### DATASET EXCERPTS
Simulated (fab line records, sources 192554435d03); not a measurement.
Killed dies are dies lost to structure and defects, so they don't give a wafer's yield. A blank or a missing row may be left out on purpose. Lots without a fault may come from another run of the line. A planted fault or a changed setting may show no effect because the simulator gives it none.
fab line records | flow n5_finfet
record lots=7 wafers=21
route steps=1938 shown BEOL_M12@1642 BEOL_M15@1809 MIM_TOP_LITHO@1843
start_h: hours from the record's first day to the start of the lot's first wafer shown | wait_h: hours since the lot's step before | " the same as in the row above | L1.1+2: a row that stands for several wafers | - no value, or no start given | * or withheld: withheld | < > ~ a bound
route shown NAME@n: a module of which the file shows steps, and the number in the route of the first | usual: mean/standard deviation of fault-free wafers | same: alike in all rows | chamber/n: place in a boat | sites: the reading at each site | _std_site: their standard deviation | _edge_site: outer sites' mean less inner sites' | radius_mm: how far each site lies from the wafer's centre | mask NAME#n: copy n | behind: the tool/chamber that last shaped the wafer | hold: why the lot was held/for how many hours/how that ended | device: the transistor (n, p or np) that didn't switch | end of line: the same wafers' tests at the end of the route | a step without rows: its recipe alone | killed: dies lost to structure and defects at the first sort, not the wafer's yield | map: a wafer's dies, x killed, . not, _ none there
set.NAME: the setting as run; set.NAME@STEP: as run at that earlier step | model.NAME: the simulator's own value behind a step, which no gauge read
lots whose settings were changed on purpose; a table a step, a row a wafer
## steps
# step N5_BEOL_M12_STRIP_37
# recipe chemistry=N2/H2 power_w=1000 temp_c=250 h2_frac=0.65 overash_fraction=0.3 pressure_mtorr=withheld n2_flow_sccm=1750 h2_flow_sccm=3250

### BRIEF
Write out exactly the lines from the start of the material through the line with "start_h: hours from". No other output is expected.

### EXERCISE OUTPUT
Simulated (fab line records, sources 192554435d03); not a measurement.
Killed dies are dies lost to structure and defects, so they don't give a wafer's yield. A blank or a missing row may be left out on purpose. Lots without a fault may come from another run of the line. A planted fault or a changed setting may show no effect because the simulator gives it none.
fab line records | flow n5_finfet
record lots=7 wafers=21
route steps=1938 shown BEOL_M12@1642 BEOL_M15@1809 MIM_TOP_LITHO@1843
start_h: hours from the record's first day to the start of the lot's first wafer shown | wait_h: hours since the lot's step before | " the same as in the row above | L1.1+2: a row that stands for several wafers | - no value, or no start given | * or withheld: withheld | < > ~ a bound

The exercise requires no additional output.